.....
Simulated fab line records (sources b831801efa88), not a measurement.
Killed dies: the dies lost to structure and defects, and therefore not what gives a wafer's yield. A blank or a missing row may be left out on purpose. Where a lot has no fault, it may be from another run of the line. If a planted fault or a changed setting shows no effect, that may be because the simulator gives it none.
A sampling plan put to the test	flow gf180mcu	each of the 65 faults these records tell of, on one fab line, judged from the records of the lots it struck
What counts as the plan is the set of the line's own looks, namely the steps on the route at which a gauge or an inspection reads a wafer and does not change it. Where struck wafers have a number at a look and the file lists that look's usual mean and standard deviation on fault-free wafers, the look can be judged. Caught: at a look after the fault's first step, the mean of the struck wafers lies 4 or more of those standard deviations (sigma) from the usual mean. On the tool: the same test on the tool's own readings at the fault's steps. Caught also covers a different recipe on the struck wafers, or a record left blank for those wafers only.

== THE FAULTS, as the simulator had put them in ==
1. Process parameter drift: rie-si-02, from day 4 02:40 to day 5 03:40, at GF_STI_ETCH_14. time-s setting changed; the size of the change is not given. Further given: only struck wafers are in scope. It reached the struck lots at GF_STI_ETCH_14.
.....

The entire listing should be repeated with no line missing and no word altered.

Simulated fab line records (sources b831801efa88), not a measurement.
Killed dies: the dies lost to structure and defects, and therefore not what gives a wafer's yield. A blank or a missing row may be left out on purpose. Where a lot has no fault, it may be from another run of the line. If a planted fault or a changed setting shows no effect, that may be because the simulator gives it none.
A sampling plan put to the test	flow gf180mcu	each of the 65 faults these records tell of, on one fab line, judged from the records of the lots it struck
What counts as the plan is the set of the line's own looks, namely the steps on the route at which a gauge or an inspection reads a wafer and does not change it. Where struck wafers have a number at a look and the file lists that look's usual mean and standard deviation on fault-free wafers, the look can be judged. Caught: at a look after the fault's first step, the mean of the struck wafers lies 4 or more of those standard deviations (sigma) from the usual mean. On the tool: the same test on the tool's own readings at the fault's steps. Caught also covers a different recipe on the struck wafers, or a record left blank for those wafers only.

== THE FAULTS, as the simulator had put them in ==
1. Process parameter drift: rie-si-02, from day 4 02:40 to day 5 03:40, at GF_STI_ETCH_14. time-s setting changed; the size of the change is not given. Further given: only struck wafers are in scope. It reached the struck lots at GF_STI_ETCH_14.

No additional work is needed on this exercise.